**WORK TASK**
From the data below, repeat exactly the lines from the line with "A polisher for" to the line with "The tool's runs may not all be listed.", both included.

════════════════════

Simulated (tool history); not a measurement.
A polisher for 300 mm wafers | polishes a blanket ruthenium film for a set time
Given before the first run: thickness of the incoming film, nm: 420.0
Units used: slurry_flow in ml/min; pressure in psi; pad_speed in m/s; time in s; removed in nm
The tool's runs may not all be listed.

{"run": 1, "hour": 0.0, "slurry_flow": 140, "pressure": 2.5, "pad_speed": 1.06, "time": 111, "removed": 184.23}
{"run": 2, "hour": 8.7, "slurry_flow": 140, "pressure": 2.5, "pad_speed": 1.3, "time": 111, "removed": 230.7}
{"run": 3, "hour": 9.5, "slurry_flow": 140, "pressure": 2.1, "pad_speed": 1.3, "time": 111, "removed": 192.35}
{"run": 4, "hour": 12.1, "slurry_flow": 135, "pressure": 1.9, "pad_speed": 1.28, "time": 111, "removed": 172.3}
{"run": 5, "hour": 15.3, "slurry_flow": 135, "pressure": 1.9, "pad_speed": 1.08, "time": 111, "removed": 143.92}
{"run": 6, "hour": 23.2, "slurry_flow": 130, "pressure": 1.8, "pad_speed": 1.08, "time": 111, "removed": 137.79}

════════════════════

**RESPONSE**
A polisher for 300 mm wafers | polishes a blanket ruthenium film for a set time
Given before the first run: thickness of the incoming film, nm: 420.0
Units used: slurry_flow in ml/min; pressure in psi; pad_speed in m/s; time in s; removed in nm
The tool's runs may not all be listed.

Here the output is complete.